## Task item
Please restate verbatim the lines that open the listing below, ending with the line in which "Log of one tool: a" occurs.

## Dataset excerpts
______________________________
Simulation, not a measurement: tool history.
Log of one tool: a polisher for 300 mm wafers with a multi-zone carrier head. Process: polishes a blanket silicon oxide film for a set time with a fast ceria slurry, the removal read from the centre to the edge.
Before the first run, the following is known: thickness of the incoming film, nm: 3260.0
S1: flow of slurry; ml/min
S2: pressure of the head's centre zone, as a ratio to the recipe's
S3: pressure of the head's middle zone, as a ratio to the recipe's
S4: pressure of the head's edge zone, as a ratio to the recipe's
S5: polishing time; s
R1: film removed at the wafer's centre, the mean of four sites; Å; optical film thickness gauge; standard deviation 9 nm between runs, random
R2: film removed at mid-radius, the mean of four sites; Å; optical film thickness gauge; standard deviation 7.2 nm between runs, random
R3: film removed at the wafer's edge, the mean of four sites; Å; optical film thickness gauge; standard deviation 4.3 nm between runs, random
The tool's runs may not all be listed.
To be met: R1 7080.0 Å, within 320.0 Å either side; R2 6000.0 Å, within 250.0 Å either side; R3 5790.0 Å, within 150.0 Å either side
______________________________

## Solution
Simulation, not a measurement: tool history.
Log of one tool: a polisher for 300 mm wafers with a multi-zone carrier head. Process: polishes a blanket silicon oxide film for a set time with a fast ceria slurry, the removal read from the centre to the edge.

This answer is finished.